ASSIGNED TASK. The full set of records below is to be reproduced without a single alteration.

EXTRACTED DATA.
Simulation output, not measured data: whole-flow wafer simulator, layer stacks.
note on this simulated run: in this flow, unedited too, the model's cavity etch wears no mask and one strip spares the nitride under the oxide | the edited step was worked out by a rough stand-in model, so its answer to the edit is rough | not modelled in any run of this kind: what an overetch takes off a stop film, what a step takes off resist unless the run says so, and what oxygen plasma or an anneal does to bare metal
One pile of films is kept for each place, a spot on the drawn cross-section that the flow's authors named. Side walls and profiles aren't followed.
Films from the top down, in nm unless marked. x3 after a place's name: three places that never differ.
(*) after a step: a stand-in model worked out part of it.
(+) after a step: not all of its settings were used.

EXERCISE OUTPUT.
Simulation output, not measured data: whole-flow wafer simulator, layer stacks.
note on this simulated run: in this flow, unedited too, the model's cavity etch wears no mask and one strip spares the nitride under the oxide | the edited step was worked out by a rough stand-in model, so its answer to the edit is rough | not modelled in any run of this kind: what an overetch takes off a stop film, what a step takes off resist unless the run says so, and what oxygen plasma or an anneal does to bare metal
One pile of films is kept for each place, a spot on the drawn cross-section that the flow's authors named. Side walls and profiles aren't followed.
Films from the top down, in nm unless marked. x3 after a place's name: three places that never differ.
(*) after a step: a stand-in model worked out part of it.
(+) after a step: not all of its settings were used.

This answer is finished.